..............................

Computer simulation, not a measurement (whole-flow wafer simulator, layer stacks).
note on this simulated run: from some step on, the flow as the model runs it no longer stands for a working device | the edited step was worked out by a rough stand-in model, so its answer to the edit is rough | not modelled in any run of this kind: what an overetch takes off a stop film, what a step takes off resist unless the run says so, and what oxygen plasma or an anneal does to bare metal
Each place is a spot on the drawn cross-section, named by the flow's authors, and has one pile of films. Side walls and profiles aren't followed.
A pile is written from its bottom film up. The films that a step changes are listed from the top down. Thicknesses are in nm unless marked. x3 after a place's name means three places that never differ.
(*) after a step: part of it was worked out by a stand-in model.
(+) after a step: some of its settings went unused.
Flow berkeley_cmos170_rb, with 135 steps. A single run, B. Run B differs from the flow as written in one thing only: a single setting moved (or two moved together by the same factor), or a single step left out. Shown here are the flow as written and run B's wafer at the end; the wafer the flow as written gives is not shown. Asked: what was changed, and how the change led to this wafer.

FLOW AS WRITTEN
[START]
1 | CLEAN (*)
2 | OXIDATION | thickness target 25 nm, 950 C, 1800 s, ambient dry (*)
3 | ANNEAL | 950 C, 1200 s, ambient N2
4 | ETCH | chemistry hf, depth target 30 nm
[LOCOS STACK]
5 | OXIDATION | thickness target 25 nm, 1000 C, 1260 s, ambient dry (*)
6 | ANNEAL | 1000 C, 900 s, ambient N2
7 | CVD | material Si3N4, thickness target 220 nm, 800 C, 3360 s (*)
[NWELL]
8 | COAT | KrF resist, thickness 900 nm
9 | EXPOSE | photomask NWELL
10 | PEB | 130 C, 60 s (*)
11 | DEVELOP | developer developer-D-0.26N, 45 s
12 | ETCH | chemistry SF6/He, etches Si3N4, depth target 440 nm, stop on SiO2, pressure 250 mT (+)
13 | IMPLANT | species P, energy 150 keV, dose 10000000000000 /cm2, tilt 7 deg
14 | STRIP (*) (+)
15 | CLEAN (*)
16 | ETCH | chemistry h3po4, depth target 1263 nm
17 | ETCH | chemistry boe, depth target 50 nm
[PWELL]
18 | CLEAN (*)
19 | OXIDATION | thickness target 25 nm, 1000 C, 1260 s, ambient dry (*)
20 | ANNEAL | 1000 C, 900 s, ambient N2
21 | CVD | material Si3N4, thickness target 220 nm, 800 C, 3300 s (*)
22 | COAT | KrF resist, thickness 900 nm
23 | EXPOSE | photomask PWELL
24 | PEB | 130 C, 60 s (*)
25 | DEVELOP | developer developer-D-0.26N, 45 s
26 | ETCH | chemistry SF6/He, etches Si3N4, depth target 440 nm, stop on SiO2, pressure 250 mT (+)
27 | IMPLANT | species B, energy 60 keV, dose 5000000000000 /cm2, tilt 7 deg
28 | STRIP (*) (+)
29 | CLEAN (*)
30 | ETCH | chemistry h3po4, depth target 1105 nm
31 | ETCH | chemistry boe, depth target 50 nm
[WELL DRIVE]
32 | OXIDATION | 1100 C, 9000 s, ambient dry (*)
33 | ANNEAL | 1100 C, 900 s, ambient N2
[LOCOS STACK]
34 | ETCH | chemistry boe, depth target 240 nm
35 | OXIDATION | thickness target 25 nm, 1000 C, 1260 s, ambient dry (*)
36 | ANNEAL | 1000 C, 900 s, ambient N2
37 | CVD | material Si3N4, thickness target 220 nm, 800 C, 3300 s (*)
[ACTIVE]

..............................

**Work order:**
When you reach the line holding "[WELL DRIVE]" in the records above, begin reproducing exactly, stop after the line holding "37 | CVD | material", and output nothing else.

**Response box:**
[WELL DRIVE]
32 | OXIDATION | 1100 C, 9000 s, ambient dry (*)
33 | ANNEAL | 1100 C, 900 s, ambient N2
[LOCOS STACK]
34 | ETCH | chemistry boe, depth target 240 nm
35 | OXIDATION | thickness target 25 nm, 1000 C, 1260 s, ambient dry (*)
36 | ANNEAL | 1000 C, 900 s, ambient N2
37 | CVD | material Si3N4, thickness target 220 nm, 800 C, 3300 s (*)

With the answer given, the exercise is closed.